**ACTIVITY:**
Reproduce exactly, and only, the lines running from the start of the entries below to the line containing "On 3 of the".

**DATASET ENTRIES:**
◇ ◇ ◇ ◇ ◇ ◇ ◇
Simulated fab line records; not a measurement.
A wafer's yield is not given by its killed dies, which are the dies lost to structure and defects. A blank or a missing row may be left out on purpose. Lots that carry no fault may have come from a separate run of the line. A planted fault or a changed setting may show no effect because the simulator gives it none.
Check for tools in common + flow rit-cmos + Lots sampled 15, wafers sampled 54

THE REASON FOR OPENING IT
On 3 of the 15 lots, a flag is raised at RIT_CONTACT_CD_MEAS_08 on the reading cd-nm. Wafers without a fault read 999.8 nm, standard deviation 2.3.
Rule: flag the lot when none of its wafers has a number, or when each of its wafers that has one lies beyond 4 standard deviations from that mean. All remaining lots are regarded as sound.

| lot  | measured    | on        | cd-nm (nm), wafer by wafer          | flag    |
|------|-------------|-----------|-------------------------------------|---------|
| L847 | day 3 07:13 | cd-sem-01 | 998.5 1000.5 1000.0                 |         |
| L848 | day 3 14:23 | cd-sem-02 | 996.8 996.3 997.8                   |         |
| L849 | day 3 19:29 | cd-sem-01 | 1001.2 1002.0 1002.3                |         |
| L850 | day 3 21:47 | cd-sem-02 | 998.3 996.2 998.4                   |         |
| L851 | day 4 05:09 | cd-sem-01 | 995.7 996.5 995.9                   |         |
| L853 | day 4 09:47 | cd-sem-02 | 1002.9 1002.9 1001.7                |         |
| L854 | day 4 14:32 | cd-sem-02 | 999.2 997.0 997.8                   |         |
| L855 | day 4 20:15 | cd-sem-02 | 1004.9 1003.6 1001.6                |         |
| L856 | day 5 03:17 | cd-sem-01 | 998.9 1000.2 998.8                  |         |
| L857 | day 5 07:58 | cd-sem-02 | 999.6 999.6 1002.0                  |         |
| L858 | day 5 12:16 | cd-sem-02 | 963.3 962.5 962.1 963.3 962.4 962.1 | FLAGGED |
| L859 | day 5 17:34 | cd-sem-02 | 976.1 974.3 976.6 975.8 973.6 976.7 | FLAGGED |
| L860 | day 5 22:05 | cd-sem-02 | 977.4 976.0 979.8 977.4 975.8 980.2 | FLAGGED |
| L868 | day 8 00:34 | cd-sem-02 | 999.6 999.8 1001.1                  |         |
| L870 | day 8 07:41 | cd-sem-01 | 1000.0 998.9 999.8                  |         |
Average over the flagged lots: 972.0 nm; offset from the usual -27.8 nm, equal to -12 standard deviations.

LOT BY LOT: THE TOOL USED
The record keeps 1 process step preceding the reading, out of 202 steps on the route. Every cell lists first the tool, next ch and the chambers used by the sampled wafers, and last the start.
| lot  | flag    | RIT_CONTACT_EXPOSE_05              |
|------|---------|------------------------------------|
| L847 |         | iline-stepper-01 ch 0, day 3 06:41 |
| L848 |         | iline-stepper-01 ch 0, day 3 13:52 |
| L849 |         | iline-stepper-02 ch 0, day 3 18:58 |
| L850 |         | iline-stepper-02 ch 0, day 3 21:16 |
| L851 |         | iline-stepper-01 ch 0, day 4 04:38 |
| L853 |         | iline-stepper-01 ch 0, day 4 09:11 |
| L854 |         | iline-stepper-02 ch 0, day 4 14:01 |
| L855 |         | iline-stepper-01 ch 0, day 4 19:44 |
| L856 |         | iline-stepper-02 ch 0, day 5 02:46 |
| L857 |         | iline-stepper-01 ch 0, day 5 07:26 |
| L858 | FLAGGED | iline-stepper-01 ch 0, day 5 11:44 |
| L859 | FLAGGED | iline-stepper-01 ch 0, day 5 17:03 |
◇ ◇ ◇ ◇ ◇ ◇ ◇

**RESPONSE BOX:**
Simulated fab line records; not a measurement.
A wafer's yield is not given by its killed dies, which are the dies lost to structure and defects. A blank or a missing row may be left out on purpose. Lots that carry no fault may have come from a separate run of the line. A planted fault or a changed setting may show no effect because the simulator gives it none.
Check for tools in common + flow rit-cmos + Lots sampled 15, wafers sampled 54

THE REASON FOR OPENING IT
On 3 of the 15 lots, a flag is raised at RIT_CONTACT_CD_MEAS_08 on the reading cd-nm. Wafers without a fault read 999.8 nm, standard deviation 2.3.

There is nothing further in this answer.